Information given —
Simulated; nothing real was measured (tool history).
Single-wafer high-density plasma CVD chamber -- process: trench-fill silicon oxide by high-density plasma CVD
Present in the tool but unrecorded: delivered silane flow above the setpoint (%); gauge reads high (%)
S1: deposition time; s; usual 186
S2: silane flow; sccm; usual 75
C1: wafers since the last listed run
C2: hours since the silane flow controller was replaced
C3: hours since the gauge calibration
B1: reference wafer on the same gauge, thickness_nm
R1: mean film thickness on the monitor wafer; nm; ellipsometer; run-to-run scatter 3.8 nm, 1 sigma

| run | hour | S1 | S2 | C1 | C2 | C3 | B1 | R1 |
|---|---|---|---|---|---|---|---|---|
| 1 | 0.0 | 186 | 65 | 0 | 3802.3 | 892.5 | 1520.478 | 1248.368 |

Exercise — Repeat the listing above exactly, every line of it.

Exercise output —
Simulated; nothing real was measured (tool history).
Single-wafer high-density plasma CVD chamber -- process: trench-fill silicon oxide by high-density plasma CVD
Present in the tool but unrecorded: delivered silane flow above the setpoint (%); gauge reads high (%)
S1: deposition time; s; usual 186
S2: silane flow; sccm; usual 75
C1: wafers since the last listed run
C2: hours since the silane flow controller was replaced
C3: hours since the gauge calibration
B1: reference wafer on the same gauge, thickness_nm
R1: mean film thickness on the monitor wafer; nm; ellipsometer; run-to-run scatter 3.8 nm, 1 sigma

| run | hour | S1 | S2 | C1 | C2 | C3 | B1 | R1 |
|---|---|---|---|---|---|---|---|---|
| 1 | 0.0 | 186 | 65 | 0 | 3802.3 | 892.5 | 1520.478 | 1248.368 |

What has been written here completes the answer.